*** Opening of INPUT DATA ***

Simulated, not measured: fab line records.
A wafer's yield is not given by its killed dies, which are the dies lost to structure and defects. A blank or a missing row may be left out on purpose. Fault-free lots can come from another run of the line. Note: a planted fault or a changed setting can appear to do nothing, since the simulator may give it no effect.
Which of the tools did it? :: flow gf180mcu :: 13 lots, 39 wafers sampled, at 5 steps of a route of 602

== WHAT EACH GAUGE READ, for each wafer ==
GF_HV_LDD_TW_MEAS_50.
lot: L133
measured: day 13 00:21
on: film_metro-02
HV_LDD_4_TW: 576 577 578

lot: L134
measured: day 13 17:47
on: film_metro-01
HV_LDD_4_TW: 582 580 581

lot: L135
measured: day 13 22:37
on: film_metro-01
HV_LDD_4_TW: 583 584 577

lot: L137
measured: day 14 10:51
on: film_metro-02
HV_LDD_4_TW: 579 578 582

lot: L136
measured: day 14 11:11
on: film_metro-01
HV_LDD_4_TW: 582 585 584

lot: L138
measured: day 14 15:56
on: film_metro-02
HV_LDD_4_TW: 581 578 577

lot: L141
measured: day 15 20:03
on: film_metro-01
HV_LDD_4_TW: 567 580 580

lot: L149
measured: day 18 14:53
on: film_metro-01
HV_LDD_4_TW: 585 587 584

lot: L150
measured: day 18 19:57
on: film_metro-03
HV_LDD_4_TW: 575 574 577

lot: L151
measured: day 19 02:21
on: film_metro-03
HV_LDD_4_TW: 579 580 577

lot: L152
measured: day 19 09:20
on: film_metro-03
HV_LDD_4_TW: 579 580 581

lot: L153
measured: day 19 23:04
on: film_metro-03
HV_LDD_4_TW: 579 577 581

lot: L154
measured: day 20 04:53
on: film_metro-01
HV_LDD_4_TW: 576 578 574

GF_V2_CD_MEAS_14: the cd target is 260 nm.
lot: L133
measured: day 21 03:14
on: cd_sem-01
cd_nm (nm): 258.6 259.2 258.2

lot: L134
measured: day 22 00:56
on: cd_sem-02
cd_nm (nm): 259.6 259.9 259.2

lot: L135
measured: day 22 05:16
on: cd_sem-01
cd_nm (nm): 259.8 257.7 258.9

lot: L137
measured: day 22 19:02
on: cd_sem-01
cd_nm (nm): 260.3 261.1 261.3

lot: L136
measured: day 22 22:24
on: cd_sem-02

*** Close of INPUT DATA ***

TASK ITEM: Beginning at the top of the records above, transcribe each line exactly up to and including the line that holds "A wafer's yield".

EXERCISE ANSWER:
Simulated, not measured: fab line records.
A wafer's yield is not given by its killed dies, which are the dies lost to structure and defects. A blank or a missing row may be left out on purpose. Fault-free lots can come from another run of the line. Note: a planted fault or a changed setting can appear to do nothing, since the simulator may give it no effect.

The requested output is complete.